→ **Extracted entries**
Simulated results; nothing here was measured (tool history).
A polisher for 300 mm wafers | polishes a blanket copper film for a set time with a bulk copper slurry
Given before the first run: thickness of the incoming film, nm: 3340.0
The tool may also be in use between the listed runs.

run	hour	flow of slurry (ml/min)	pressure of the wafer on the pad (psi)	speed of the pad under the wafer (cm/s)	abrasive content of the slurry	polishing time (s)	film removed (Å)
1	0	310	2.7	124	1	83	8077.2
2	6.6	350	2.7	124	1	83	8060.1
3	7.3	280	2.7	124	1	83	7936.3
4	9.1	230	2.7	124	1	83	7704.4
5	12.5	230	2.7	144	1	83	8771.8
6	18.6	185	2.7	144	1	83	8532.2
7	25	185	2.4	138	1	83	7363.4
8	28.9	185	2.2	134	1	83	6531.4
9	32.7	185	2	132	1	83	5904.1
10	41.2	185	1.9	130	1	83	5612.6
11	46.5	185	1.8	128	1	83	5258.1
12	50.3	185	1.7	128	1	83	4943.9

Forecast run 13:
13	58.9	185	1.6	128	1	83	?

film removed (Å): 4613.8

→ **Work instruction**
Above are some records; extract every one of them exactly.

→ **Task response**
Simulated results; nothing here was measured (tool history).
A polisher for 300 mm wafers | polishes a blanket copper film for a set time with a bulk copper slurry
Given before the first run: thickness of the incoming film, nm: 3340.0
The tool may also be in use between the listed runs.

run	hour	flow of slurry (ml/min)	pressure of the wafer on the pad (psi)	speed of the pad under the wafer (cm/s)	abrasive content of the slurry	polishing time (s)	film removed (Å)
1	0	310	2.7	124	1	83	8077.2
2	6.6	350	2.7	124	1	83	8060.1
3	7.3	280	2.7	124	1	83	7936.3
4	9.1	230	2.7	124	1	83	7704.4
5	12.5	230	2.7	144	1	83	8771.8
6	18.6	185	2.7	144	1	83	8532.2
7	25	185	2.4	138	1	83	7363.4
8	28.9	185	2.2	134	1	83	6531.4
9	32.7	185	2	132	1	83	5904.1
10	41.2	185	1.9	130	1	83	5612.6
11	46.5	185	1.8	128	1	83	5258.1
12	50.3	185	1.7	128	1	83	4943.9

Forecast run 13:
13	58.9	185	1.6	128	1	83	?

film removed (Å): 4613.8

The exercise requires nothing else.